Record set below:

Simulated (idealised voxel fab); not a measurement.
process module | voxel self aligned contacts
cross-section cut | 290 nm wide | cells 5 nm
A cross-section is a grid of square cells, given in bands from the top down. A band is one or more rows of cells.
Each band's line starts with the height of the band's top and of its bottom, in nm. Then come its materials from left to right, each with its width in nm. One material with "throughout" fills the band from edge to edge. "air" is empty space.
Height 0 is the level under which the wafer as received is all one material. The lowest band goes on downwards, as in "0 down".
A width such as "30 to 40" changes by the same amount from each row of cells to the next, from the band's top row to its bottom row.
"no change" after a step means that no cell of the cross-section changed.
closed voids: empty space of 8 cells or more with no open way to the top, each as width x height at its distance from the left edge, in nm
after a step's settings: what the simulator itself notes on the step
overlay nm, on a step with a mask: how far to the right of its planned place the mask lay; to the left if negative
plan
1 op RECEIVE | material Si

End of Record set.

Your answer should be the lines above, from the line containing "A cross-section is" up to and including the line containing "Each band's line", reproduced exactly and with nothing else.

* **Written reply**
A cross-section is a grid of square cells, given in bands from the top down. A band is one or more rows of cells.
Each band's line starts with the height of the band's top and of its bottom, in nm. Then come its materials from left to right, each with its width in nm. One material with "throughout" fills the band from edge to edge. "air" is empty space.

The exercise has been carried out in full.